------------------------------------------------------------------------

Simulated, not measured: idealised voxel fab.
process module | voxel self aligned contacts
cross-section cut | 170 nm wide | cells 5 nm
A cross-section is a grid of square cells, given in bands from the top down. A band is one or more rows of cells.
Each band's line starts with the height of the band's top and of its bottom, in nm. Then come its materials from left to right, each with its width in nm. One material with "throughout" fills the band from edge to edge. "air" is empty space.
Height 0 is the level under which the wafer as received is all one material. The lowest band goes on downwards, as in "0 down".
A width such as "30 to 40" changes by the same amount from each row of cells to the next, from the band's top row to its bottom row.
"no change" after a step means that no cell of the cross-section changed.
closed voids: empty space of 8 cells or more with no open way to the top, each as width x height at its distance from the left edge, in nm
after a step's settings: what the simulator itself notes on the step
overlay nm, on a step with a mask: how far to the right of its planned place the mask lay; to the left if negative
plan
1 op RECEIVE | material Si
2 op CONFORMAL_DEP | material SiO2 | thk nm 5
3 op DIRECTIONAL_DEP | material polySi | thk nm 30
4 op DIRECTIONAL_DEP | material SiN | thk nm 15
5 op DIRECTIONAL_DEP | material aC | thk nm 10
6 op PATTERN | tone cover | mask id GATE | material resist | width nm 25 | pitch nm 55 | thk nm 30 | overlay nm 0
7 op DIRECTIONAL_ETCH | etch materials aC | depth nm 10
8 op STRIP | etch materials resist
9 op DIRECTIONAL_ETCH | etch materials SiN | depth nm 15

------------------------------------------------------------------------

From the data above, output only the lines between the line containing "4 op DIRECTIONAL_DEP" and the line containing "7 op DIRECTIONAL_ETCH", inclusive, exactly as written.

| WRITTEN RESPONSE |
4 op DIRECTIONAL_DEP | material SiN | thk nm 15
5 op DIRECTIONAL_DEP | material aC | thk nm 10
6 op PATTERN | tone cover | mask id GATE | material resist | width nm 25 | pitch nm 55 | thk nm 30 | overlay nm 0
7 op DIRECTIONAL_ETCH | etch materials aC | depth nm 10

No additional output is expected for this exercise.